-- Exercise --
Each record below needs to be written out exactly as it reads.

-- Extracted data --
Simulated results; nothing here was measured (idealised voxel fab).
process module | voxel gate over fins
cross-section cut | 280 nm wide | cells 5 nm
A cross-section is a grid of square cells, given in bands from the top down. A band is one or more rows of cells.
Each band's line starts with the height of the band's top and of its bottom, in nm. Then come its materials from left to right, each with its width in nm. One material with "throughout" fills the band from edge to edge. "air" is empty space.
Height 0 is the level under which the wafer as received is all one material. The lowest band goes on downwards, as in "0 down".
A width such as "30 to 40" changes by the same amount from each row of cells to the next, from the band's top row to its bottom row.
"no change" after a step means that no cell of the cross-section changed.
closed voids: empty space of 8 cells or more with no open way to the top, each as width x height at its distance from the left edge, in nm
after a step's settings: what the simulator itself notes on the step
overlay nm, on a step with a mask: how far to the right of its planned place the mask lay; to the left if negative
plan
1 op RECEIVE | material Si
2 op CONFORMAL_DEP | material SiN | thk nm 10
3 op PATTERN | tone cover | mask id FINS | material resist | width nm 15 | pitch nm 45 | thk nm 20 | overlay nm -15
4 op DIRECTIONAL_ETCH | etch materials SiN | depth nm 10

-- Task result --
Simulated results; nothing here was measured (idealised voxel fab).
process module | voxel gate over fins
cross-section cut | 280 nm wide | cells 5 nm
A cross-section is a grid of square cells, given in bands from the top down. A band is one or more rows of cells.
Each band's line starts with the height of the band's top and of its bottom, in nm. Then come its materials from left to right, each with its width in nm. One material with "throughout" fills the band from edge to edge. "air" is empty space.
Height 0 is the level under which the wafer as received is all one material. The lowest band goes on downwards, as in "0 down".
A width such as "30 to 40" changes by the same amount from each row of cells to the next, from the band's top row to its bottom row.
"no change" after a step means that no cell of the cross-section changed.
closed voids: empty space of 8 cells or more with no open way to the top, each as width x height at its distance from the left edge, in nm
after a step's settings: what the simulator itself notes on the step
overlay nm, on a step with a mask: how far to the right of its planned place the mask lay; to the left if negative
plan
1 op RECEIVE | material Si
2 op CONFORMAL_DEP | material SiN | thk nm 10
3 op PATTERN | tone cover | mask id FINS | material resist | width nm 15 | pitch nm 45 | thk nm 20 | overlay nm -15
4 op DIRECTIONAL_ETCH | etch materials SiN | depth nm 10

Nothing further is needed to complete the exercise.